Activity - The stretch from the line with "Killed dies count" through the line with "the other wafers." in the records below: write it out exactly, and nothing else.

Recorded data -
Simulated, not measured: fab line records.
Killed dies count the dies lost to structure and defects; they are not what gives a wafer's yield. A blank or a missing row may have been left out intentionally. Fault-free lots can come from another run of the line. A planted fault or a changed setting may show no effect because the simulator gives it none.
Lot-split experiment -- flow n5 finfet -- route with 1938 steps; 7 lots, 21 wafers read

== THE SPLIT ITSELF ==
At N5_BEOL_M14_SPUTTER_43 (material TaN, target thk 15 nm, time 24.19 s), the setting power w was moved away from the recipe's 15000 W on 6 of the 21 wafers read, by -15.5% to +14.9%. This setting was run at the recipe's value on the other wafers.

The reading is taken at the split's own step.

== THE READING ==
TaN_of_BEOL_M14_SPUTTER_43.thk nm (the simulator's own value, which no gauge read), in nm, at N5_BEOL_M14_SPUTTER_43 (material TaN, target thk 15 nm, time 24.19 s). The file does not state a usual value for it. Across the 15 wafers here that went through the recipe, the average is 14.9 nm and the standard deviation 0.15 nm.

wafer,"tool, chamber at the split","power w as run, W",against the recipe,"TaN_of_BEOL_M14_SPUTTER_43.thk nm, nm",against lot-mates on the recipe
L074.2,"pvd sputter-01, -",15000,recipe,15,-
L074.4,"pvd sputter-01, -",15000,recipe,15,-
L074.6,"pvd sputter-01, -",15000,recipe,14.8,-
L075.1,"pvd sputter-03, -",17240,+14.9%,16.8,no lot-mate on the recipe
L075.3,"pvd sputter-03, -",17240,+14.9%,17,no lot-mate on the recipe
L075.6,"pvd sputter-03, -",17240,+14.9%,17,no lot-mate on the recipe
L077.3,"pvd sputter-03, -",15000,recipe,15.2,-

Response box -
Killed dies count the dies lost to structure and defects; they are not what gives a wafer's yield. A blank or a missing row may have been left out intentionally. Fault-free lots can come from another run of the line. A planted fault or a changed setting may show no effect because the simulator gives it none.
Lot-split experiment -- flow n5 finfet -- route with 1938 steps; 7 lots, 21 wafers read

== THE SPLIT ITSELF ==
At N5_BEOL_M14_SPUTTER_43 (material TaN, target thk 15 nm, time 24.19 s), the setting power w was moved away from the recipe's 15000 W on 6 of the 21 wafers read, by -15.5% to +14.9%. This setting was run at the recipe's value on the other wafers.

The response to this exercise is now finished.